-- Opening Marker --

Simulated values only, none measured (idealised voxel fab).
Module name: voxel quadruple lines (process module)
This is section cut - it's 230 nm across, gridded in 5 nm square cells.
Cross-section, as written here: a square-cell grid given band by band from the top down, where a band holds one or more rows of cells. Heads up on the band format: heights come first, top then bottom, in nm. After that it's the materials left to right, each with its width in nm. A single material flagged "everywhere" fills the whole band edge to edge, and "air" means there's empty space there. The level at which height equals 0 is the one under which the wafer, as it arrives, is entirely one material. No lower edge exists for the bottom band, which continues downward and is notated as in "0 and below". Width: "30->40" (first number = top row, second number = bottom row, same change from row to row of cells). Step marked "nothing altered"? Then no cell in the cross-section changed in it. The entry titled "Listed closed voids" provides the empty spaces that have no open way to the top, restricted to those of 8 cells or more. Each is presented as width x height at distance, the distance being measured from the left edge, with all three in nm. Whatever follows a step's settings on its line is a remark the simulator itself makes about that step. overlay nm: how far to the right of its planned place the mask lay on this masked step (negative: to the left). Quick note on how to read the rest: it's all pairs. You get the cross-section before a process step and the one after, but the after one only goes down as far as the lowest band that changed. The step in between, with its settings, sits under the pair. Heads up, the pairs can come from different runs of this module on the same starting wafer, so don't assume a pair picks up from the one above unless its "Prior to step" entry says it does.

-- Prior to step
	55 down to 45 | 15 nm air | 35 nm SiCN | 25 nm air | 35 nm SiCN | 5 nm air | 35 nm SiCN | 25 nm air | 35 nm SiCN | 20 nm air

-- Closing Marker --

_WORK INSTRUCTION_
Transcribe the entries above so that nothing in them differs from the original.

_RESULT_
Simulated values only, none measured (idealised voxel fab).
Module name: voxel quadruple lines (process module)
This is section cut - it's 230 nm across, gridded in 5 nm square cells.
Cross-section, as written here: a square-cell grid given band by band from the top down, where a band holds one or more rows of cells. Heads up on the band format: heights come first, top then bottom, in nm. After that it's the materials left to right, each with its width in nm. A single material flagged "everywhere" fills the whole band edge to edge, and "air" means there's empty space there. The level at which height equals 0 is the one under which the wafer, as it arrives, is entirely one material. No lower edge exists for the bottom band, which continues downward and is notated as in "0 and below". Width: "30->40" (first number = top row, second number = bottom row, same change from row to row of cells). Step marked "nothing altered"? Then no cell in the cross-section changed in it. The entry titled "Listed closed voids" provides the empty spaces that have no open way to the top, restricted to those of 8 cells or more. Each is presented as width x height at distance, the distance being measured from the left edge, with all three in nm. Whatever follows a step's settings on its line is a remark the simulator itself makes about that step. overlay nm: how far to the right of its planned place the mask lay on this masked step (negative: to the left). Quick note on how to read the rest: it's all pairs. You get the cross-section before a process step and the one after, but the after one only goes down as far as the lowest band that changed. The step in between, with its settings, sits under the pair. Heads up, the pairs can come from different runs of this module on the same starting wafer, so don't assume a pair picks up from the one above unless its "Prior to step" entry says it does.

-- Prior to step
	55 down to 45 | 15 nm air | 35 nm SiCN | 25 nm air | 35 nm SiCN | 5 nm air | 35 nm SiCN | 25 nm air | 35 nm SiCN | 20 nm air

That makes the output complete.